========================================================================

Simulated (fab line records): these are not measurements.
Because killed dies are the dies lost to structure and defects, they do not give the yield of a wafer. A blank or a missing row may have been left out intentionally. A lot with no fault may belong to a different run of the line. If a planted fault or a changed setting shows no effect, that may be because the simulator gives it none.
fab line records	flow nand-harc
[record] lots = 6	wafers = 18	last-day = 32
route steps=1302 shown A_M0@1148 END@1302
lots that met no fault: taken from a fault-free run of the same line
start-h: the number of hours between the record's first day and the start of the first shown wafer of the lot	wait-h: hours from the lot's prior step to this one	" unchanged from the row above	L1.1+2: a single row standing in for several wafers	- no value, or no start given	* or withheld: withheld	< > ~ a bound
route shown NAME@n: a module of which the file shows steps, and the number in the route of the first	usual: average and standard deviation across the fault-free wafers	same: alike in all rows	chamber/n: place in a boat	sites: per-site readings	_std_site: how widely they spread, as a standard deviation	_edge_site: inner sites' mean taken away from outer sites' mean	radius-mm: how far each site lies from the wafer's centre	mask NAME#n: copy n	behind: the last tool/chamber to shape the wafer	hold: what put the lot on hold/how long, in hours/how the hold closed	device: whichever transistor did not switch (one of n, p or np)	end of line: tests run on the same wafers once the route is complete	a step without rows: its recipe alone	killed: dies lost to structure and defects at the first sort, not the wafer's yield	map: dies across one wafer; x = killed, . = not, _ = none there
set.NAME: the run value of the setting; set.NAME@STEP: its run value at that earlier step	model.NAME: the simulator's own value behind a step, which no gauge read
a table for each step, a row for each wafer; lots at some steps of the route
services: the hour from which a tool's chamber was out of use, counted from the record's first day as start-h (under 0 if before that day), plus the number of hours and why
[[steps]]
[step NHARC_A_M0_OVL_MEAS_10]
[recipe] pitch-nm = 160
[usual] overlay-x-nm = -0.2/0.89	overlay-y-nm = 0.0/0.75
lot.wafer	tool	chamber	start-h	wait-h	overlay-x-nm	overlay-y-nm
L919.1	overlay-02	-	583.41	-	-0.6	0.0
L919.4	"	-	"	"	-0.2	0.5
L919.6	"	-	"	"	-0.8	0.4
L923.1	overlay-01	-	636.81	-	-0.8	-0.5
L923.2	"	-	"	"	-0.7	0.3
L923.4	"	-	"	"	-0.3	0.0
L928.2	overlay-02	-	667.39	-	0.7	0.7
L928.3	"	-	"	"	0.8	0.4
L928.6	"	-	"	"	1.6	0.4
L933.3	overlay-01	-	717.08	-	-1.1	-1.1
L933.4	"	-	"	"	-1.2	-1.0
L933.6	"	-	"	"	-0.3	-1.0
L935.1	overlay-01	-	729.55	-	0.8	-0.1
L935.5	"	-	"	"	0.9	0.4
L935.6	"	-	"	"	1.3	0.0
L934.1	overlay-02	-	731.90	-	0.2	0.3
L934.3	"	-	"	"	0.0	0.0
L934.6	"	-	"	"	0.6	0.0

========================================================================

Work item = In the data above, find the line with "route steps=1302 shown A_M0@1148 END@1302" and the line with "set.NAME: the run". Retype both, plus every line between them, exactly.

Answer area =
route steps=1302 shown A_M0@1148 END@1302
lots that met no fault: taken from a fault-free run of the same line
start-h: the number of hours between the record's first day and the start of the first shown wafer of the lot	wait-h: hours from the lot's prior step to this one	" unchanged from the row above	L1.1+2: a single row standing in for several wafers	- no value, or no start given	* or withheld: withheld	< > ~ a bound
route shown NAME@n: a module of which the file shows steps, and the number in the route of the first	usual: average and standard deviation across the fault-free wafers	same: alike in all rows	chamber/n: place in a boat	sites: per-site readings	_std_site: how widely they spread, as a standard deviation	_edge_site: inner sites' mean taken away from outer sites' mean	radius-mm: how far each site lies from the wafer's centre	mask NAME#n: copy n	behind: the last tool/chamber to shape the wafer	hold: what put the lot on hold/how long, in hours/how the hold closed	device: whichever transistor did not switch (one of n, p or np)	end of line: tests run on the same wafers once the route is complete	a step without rows: its recipe alone	killed: dies lost to structure and defects at the first sort, not the wafer's yield	map: dies across one wafer; x = killed, . = not, _ = none there
set.NAME: the run value of the setting; set.NAME@STEP: its run value at that earlier step	model.NAME: the simulator's own value behind a step, which no gauge read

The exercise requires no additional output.